▸ Assigned task
Extract, unchanged, every line from the top of the material below through the line with "Which tool is", and no more.

Provided material section start
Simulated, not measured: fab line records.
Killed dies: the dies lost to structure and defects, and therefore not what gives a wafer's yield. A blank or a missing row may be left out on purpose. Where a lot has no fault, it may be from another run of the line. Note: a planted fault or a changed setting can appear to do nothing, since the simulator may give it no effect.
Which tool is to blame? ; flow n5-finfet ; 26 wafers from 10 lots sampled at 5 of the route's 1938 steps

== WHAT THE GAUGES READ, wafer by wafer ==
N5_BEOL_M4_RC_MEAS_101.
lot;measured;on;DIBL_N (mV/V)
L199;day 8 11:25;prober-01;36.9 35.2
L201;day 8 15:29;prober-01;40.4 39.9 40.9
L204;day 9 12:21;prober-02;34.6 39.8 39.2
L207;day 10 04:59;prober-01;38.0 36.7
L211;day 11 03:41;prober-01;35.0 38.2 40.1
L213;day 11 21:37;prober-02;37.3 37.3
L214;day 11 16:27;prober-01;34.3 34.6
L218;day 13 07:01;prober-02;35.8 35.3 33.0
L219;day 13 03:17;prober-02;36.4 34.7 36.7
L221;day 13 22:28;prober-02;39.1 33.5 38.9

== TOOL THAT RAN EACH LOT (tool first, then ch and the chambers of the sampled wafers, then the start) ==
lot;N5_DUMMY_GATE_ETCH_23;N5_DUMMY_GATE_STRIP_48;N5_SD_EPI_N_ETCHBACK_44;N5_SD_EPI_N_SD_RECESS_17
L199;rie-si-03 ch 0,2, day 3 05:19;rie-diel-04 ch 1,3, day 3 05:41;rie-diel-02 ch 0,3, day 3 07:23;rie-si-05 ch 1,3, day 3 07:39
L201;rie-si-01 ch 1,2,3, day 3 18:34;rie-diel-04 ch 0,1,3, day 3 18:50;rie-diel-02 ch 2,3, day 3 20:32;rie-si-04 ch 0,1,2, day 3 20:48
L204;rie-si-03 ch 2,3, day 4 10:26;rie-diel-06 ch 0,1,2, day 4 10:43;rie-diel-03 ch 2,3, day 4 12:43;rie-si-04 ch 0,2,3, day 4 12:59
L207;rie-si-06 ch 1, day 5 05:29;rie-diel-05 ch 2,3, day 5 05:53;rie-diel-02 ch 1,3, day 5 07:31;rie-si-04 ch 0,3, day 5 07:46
Provided material section end

▸ Answer box
Simulated, not measured: fab line records.
Killed dies: the dies lost to structure and defects, and therefore not what gives a wafer's yield. A blank or a missing row may be left out on purpose. Where a lot has no fault, it may be from another run of the line. Note: a planted fault or a changed setting can appear to do nothing, since the simulator may give it no effect.
Which tool is to blame? ; flow n5-finfet ; 26 wafers from 10 lots sampled at 5 of the route's 1938 steps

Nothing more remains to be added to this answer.